Assigned task: Reproduce the records exactly through the line with "A wafer's yield".

=== Begin Enclosure ===

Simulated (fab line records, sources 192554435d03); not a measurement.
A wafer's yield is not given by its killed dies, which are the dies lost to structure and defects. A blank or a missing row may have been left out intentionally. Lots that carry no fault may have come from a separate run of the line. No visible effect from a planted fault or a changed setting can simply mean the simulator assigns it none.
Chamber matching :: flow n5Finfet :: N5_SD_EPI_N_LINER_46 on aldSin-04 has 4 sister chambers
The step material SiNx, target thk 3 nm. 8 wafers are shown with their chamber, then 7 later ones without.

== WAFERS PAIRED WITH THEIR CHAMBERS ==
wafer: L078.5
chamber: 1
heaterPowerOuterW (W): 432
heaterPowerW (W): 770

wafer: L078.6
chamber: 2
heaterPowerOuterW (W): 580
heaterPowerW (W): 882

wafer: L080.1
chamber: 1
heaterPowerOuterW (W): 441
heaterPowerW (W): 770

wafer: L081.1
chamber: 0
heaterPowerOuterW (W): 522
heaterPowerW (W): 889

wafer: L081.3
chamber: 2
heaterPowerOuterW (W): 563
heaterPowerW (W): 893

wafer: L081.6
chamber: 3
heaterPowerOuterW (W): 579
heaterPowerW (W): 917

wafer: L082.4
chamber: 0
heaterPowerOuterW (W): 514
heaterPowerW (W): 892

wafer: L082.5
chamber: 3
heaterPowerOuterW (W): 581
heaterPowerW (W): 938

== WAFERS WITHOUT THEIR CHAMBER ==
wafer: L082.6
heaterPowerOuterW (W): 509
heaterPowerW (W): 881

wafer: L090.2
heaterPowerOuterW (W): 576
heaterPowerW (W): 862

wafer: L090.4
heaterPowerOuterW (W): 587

=== End Enclosure ===

Written response:
Simulated (fab line records, sources 192554435d03); not a measurement.
A wafer's yield is not given by its killed dies, which are the dies lost to structure and defects. A blank or a missing row may have been left out intentionally. Lots that carry no fault may have come from a separate run of the line. No visible effect from a planted fault or a changed setting can simply mean the simulator assigns it none.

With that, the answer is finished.